== WORK TASK ==
Please reproduce verbatim the lines below, from the first through the one with "Prior information: fixed".

== DATASET ==
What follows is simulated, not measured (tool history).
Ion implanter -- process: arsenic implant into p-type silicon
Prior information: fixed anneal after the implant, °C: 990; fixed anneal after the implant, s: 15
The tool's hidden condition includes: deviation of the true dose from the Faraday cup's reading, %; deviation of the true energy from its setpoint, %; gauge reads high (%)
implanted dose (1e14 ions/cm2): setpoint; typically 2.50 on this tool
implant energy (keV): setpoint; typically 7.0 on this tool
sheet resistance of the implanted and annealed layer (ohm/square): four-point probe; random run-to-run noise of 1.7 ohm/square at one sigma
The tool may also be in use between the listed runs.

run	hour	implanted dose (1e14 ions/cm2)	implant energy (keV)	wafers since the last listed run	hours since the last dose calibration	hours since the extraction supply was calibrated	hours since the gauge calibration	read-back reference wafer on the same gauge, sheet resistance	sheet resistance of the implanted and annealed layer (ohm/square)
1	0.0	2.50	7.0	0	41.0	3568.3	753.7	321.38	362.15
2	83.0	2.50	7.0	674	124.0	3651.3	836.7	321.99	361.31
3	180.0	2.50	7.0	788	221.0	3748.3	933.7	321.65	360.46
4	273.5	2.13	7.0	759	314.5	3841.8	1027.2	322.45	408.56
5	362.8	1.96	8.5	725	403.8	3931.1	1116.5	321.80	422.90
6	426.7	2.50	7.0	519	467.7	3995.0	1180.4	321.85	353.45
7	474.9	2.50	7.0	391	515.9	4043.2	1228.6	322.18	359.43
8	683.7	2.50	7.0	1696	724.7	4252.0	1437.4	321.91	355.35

== ANSWER AREA ==
What follows is simulated, not measured (tool history).
Ion implanter -- process: arsenic implant into p-type silicon
Prior information: fixed anneal after the implant, °C: 990; fixed anneal after the implant, s: 15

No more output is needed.